━━━━━━━━━━━━━━━━━━━━

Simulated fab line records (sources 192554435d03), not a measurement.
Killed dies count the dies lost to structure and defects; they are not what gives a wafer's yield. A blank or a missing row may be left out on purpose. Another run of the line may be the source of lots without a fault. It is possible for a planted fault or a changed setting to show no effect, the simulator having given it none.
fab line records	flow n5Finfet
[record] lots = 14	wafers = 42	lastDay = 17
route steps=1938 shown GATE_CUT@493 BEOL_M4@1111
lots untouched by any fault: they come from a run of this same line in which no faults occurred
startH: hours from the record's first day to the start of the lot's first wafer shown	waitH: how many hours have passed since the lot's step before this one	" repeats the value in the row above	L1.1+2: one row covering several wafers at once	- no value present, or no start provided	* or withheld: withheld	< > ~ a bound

━━━━━━━━━━━━━━━━━━━━

** WORK ITEM **
Repeat each entry above exactly as it appears.

** EXPECTED ANSWER **
Simulated fab line records (sources 192554435d03), not a measurement.
Killed dies count the dies lost to structure and defects; they are not what gives a wafer's yield. A blank or a missing row may be left out on purpose. Another run of the line may be the source of lots without a fault. It is possible for a planted fault or a changed setting to show no effect, the simulator having given it none.
fab line records	flow n5Finfet
[record] lots = 14	wafers = 42	lastDay = 17
route steps=1938 shown GATE_CUT@493 BEOL_M4@1111
lots untouched by any fault: they come from a run of this same line in which no faults occurred
startH: hours from the record's first day to the start of the lot's first wafer shown	waitH: how many hours have passed since the lot's step before this one	" repeats the value in the row above	L1.1+2: one row covering several wafers at once	- no value present, or no start provided	* or withheld: withheld	< > ~ a bound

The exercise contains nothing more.